**Material supplied:**
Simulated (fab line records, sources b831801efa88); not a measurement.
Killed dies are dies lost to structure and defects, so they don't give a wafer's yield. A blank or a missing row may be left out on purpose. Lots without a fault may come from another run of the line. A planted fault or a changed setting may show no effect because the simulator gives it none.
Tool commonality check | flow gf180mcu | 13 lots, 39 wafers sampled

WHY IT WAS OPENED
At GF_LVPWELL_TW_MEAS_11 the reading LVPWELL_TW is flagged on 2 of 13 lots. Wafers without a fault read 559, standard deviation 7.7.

**Work instruction:** Copy the whole listing, word for word.

**Your response:**
Simulated (fab line records, sources b831801efa88); not a measurement.
Killed dies are dies lost to structure and defects, so they don't give a wafer's yield. A blank or a missing row may be left out on purpose. Lots without a fault may come from another run of the line. A planted fault or a changed setting may show no effect because the simulator gives it none.
Tool commonality check | flow gf180mcu | 13 lots, 39 wafers sampled

WHY IT WAS OPENED
At GF_LVPWELL_TW_MEAS_11 the reading LVPWELL_TW is flagged on 2 of 13 lots. Wafers without a fault read 559, standard deviation 7.7.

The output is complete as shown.